__Brief__. Take the material below and restate it word for word, stopping after the line in which "hey, quick one: where's" occurs.

__Provided material__.
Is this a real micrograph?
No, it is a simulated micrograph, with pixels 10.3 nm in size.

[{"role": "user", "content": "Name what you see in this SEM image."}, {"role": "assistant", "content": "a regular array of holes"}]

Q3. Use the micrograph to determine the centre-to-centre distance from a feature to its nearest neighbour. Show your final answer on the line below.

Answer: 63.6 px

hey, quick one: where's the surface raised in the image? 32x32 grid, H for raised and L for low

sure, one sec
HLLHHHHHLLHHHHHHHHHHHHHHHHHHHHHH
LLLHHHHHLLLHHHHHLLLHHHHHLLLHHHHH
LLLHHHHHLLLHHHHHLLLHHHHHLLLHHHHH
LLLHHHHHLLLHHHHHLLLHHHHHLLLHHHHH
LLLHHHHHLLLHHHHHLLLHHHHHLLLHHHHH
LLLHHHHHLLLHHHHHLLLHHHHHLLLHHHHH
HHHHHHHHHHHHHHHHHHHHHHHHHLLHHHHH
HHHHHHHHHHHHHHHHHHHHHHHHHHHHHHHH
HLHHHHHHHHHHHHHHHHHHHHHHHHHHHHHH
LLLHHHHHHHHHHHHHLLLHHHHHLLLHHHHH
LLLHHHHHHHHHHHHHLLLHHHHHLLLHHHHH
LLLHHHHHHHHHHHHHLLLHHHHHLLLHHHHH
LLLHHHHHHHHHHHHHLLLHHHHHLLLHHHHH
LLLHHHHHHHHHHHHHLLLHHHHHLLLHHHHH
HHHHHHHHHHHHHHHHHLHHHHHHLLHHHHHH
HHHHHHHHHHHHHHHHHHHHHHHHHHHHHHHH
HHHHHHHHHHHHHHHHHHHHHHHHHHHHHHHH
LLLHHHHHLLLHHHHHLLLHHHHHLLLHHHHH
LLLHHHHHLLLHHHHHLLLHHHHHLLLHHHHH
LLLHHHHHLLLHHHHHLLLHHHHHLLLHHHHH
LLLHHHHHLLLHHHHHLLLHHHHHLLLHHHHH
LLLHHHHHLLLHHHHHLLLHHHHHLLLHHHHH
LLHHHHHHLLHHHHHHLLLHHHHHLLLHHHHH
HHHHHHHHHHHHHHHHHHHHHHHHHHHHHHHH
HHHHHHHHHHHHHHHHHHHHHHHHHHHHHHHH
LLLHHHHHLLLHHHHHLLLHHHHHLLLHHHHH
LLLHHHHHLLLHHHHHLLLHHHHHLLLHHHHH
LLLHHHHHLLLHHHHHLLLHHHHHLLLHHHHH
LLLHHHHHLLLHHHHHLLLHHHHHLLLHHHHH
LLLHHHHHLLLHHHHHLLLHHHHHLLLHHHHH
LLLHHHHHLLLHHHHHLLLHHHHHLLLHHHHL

__Problem solution__.
Is this a real micrograph?
No, it is a simulated micrograph, with pixels 10.3 nm in size.

[{"role": "user", "content": "Name what you see in this SEM image."}, {"role": "assistant", "content": "a regular array of holes"}]

Q3. Use the micrograph to determine the centre-to-centre distance from a feature to its nearest neighbour. Show your final answer on the line below.

Answer: 63.6 px

hey, quick one: where's the surface raised in the image? 32x32 grid, H for raised and L for low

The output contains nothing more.